# [Work task]
Transcribe exactly everything in the data below from the line containing "4. Type U for" down to the line containing "DUUUUDDDUUUUDDDDUUUDDDUUUUDDDUUU", both lines included and nothing further.

[[ Extracted information open ]]
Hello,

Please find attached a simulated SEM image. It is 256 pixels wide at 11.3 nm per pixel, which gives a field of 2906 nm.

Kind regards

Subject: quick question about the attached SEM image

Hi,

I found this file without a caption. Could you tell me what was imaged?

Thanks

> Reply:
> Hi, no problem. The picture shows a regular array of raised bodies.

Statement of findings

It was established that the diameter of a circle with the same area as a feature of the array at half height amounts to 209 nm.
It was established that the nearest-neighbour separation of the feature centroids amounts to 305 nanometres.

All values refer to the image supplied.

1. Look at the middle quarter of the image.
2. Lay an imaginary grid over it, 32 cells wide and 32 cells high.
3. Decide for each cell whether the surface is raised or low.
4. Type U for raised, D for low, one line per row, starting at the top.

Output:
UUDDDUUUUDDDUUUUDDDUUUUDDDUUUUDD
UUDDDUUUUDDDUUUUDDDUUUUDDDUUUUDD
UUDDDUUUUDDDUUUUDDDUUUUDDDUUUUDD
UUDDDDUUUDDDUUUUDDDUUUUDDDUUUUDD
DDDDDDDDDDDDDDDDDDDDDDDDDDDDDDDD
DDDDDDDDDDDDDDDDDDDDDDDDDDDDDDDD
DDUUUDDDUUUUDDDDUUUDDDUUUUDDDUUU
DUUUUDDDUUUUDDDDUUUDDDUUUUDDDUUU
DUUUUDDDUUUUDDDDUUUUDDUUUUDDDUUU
[[ Extracted information closed ]]

# [Worked solution]
4. Type U for raised, D for low, one line per row, starting at the top.

Output:
UUDDDUUUUDDDUUUUDDDUUUUDDDUUUUDD
UUDDDUUUUDDDUUUUDDDUUUUDDDUUUUDD
UUDDDUUUUDDDUUUUDDDUUUUDDDUUUUDD
UUDDDDUUUDDDUUUUDDDUUUUDDDUUUUDD
DDDDDDDDDDDDDDDDDDDDDDDDDDDDDDDD
DDDDDDDDDDDDDDDDDDDDDDDDDDDDDDDD
DDUUUDDDUUUUDDDDUUUDDDUUUUDDDUUU
DUUUUDDDUUUUDDDDUUUDDDUUUUDDDUUU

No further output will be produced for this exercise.